Available data:
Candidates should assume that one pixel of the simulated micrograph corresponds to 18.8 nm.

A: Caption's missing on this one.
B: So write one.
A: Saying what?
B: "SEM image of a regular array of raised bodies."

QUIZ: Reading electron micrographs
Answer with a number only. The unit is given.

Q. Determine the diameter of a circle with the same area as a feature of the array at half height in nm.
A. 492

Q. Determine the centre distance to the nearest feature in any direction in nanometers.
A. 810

Activity: Would you output the full listing exactly as it stands?

Expected answer:
Candidates should assume that one pixel of the simulated micrograph corresponds to 18.8 nm.

A: Caption's missing on this one.
B: So write one.
A: Saying what?
B: "SEM image of a regular array of raised bodies."

QUIZ: Reading electron micrographs
Answer with a number only. The unit is given.

Q. Determine the diameter of a circle with the same area as a feature of the array at half height in nm.
A. 492

Q. Determine the centre distance to the nearest feature in any direction in nanometers.
A. 810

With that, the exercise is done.